• _Action item_: Once the line with "# The last entry" is found in the entries below, repeat it and each following line exactly, up to and including the line with "the left edge". Add no other lines.

===== Data for review

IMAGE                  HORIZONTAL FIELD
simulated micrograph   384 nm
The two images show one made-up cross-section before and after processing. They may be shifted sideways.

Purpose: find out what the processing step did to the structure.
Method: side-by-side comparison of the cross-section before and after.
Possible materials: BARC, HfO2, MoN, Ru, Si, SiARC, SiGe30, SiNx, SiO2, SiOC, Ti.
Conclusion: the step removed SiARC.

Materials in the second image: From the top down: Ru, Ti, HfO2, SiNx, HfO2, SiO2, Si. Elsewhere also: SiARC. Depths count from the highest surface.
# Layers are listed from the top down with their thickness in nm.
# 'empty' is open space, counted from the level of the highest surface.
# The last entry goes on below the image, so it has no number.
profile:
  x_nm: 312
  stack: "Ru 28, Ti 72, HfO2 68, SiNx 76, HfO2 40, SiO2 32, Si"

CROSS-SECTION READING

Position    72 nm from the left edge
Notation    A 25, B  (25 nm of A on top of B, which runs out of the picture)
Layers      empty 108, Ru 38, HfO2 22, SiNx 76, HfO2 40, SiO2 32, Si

==========

• _Answer box_:
# The last entry goes on below the image, so it has no number.
profile:
  x_nm: 312
  stack: "Ru 28, Ti 72, HfO2 68, SiNx 76, HfO2 40, SiO2 32, Si"

CROSS-SECTION READING

Position    72 nm from the left edge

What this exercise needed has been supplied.